Action item:
Copy exactly the lines of the data below that run from the line holding "B1: reference wafer" through the line holding "R1: mean film", both ends included.

===============
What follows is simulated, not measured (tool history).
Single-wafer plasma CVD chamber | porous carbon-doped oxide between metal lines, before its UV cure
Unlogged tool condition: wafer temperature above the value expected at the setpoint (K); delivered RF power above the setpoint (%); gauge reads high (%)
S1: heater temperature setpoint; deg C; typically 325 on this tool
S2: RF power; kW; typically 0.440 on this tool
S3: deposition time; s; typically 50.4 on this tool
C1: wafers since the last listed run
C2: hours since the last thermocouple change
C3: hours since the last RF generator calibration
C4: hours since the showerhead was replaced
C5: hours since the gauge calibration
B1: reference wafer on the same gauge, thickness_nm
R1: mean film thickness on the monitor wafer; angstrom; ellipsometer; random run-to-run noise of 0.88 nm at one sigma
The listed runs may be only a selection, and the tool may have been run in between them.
===============

Answer section:
B1: reference wafer on the same gauge, thickness_nm
R1: mean film thickness on the monitor wafer; angstrom; ellipsometer; random run-to-run noise of 0.88 nm at one sigma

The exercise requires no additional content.